• [REQUIRED ACTION]
Please print all of the entries, matching them exactly.

• [LISTED RECORDS]
◇ ◇ ◇ ◇

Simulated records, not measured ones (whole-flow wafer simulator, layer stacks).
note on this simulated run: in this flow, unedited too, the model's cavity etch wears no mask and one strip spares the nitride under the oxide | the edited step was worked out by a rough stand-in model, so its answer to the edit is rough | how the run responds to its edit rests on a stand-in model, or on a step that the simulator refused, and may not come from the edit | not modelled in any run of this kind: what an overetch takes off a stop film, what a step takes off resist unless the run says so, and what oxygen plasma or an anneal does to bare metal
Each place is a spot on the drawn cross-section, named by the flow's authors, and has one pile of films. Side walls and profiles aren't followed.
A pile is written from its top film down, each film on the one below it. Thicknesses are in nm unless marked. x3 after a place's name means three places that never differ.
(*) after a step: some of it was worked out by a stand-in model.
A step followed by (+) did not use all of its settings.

◇ ◇ ◇ ◇

• [TASK SOLUTION]
Simulated records, not measured ones (whole-flow wafer simulator, layer stacks).
note on this simulated run: in this flow, unedited too, the model's cavity etch wears no mask and one strip spares the nitride under the oxide | the edited step was worked out by a rough stand-in model, so its answer to the edit is rough | how the run responds to its edit rests on a stand-in model, or on a step that the simulator refused, and may not come from the edit | not modelled in any run of this kind: what an overetch takes off a stop film, what a step takes off resist unless the run says so, and what oxygen plasma or an anneal does to bare metal
Each place is a spot on the drawn cross-section, named by the flow's authors, and has one pile of films. Side walls and profiles aren't followed.
A pile is written from its top film down, each film on the one below it. Thicknesses are in nm unless marked. x3 after a place's name means three places that never differ.
(*) after a step: some of it was worked out by a stand-in model.
A step followed by (+) did not use all of its settings.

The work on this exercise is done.